▶ [Listed entries]
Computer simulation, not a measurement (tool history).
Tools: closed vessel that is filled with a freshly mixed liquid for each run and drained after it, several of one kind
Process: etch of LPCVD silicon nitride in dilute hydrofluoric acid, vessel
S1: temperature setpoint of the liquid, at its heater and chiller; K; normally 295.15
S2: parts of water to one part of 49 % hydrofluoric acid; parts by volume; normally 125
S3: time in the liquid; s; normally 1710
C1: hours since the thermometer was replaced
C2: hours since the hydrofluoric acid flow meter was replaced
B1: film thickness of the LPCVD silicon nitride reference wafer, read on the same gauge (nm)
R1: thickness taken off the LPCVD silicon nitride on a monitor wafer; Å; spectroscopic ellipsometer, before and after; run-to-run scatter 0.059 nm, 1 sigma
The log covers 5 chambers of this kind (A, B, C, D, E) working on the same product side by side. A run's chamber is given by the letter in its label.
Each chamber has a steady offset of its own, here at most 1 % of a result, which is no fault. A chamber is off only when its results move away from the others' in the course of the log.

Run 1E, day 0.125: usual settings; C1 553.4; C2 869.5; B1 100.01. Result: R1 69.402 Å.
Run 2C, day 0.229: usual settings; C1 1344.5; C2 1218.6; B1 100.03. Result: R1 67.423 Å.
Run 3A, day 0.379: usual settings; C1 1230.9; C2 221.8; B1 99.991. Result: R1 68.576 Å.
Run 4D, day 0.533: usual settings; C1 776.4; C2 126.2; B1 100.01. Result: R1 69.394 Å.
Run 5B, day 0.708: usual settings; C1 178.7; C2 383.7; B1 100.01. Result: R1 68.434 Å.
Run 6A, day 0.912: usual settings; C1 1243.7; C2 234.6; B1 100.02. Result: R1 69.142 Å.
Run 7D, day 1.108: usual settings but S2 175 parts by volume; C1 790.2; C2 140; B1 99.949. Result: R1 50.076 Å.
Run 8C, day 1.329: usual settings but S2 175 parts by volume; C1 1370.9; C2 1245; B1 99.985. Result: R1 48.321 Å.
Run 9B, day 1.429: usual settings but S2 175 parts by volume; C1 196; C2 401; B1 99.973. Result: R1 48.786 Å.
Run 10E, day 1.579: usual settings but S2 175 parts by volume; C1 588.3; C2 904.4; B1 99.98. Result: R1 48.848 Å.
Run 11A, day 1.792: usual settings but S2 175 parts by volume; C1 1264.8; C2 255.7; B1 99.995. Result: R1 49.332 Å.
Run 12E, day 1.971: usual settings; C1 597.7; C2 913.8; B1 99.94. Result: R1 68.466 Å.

▶ [Exercise]
Working from the material above, retype exactly the lines from the one with "Run 5B, day" through the one with "Run 11A, day", both included, and only those lines.

▶ [Response box]
Run 5B, day 0.708: usual settings; C1 178.7; C2 383.7; B1 100.01. Result: R1 68.434 Å.
Run 6A, day 0.912: usual settings; C1 1243.7; C2 234.6; B1 100.02. Result: R1 69.142 Å.
Run 7D, day 1.108: usual settings but S2 175 parts by volume; C1 790.2; C2 140; B1 99.949. Result: R1 50.076 Å.
Run 8C, day 1.329: usual settings but S2 175 parts by volume; C1 1370.9; C2 1245; B1 99.985. Result: R1 48.321 Å.
Run 9B, day 1.429: usual settings but S2 175 parts by volume; C1 196; C2 401; B1 99.973. Result: R1 48.786 Å.
Run 10E, day 1.579: usual settings but S2 175 parts by volume; C1 588.3; C2 904.4; B1 99.98. Result: R1 48.848 Å.
Run 11A, day 1.792: usual settings but S2 175 parts by volume; C1 1264.8; C2 255.7; B1 99.995. Result: R1 49.332 Å.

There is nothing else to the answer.